:: RECORD SET ::
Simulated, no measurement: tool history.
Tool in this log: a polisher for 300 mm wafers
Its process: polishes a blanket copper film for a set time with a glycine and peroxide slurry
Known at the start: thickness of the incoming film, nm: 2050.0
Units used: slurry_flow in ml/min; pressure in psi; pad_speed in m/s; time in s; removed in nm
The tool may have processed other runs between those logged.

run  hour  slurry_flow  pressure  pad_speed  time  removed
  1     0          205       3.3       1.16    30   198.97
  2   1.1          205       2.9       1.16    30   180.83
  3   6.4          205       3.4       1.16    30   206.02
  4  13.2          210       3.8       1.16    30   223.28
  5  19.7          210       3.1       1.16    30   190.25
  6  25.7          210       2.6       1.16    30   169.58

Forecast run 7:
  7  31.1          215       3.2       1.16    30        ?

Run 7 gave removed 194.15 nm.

:: WORK ITEM ::
Using the entries shown above, reproduce verbatim the lines from the line bearing "Tool in this" to the line bearing "Known at the", inclusive.

:: RESPONSE ::
Tool in this log: a polisher for 300 mm wafers
Its process: polishes a blanket copper film for a set time with a glycine and peroxide slurry
Known at the start: thickness of the incoming film, nm: 2050.0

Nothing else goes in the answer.